Work task - This exercise needs the complete data reproduced exactly.

Data provided -
-=-=-=-=-

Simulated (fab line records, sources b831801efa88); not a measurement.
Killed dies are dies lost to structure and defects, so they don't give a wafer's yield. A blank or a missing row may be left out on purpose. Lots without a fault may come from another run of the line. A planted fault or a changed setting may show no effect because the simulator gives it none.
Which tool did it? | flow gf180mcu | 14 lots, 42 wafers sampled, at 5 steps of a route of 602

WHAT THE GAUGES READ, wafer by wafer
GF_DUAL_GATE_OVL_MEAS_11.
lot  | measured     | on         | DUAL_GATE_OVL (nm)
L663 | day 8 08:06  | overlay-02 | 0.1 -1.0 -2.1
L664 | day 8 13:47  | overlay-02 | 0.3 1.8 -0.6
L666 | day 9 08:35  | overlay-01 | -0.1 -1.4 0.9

-=-=-=-=-

Answer area -
Simulated (fab line records, sources b831801efa88); not a measurement.
Killed dies are dies lost to structure and defects, so they don't give a wafer's yield. A blank or a missing row may be left out on purpose. Lots without a fault may come from another run of the line. A planted fault or a changed setting may show no effect because the simulator gives it none.
Which tool did it? | flow gf180mcu | 14 lots, 42 wafers sampled, at 5 steps of a route of 602

WHAT THE GAUGES READ, wafer by wafer
GF_DUAL_GATE_OVL_MEAS_11.
lot  | measured     | on         | DUAL_GATE_OVL (nm)
L663 | day 8 08:06  | overlay-02 | 0.1 -1.0 -2.1
L664 | day 8 13:47  | overlay-02 | 0.3 1.8 -0.6
L666 | day 9 08:35  | overlay-01 | -0.1 -1.4 0.9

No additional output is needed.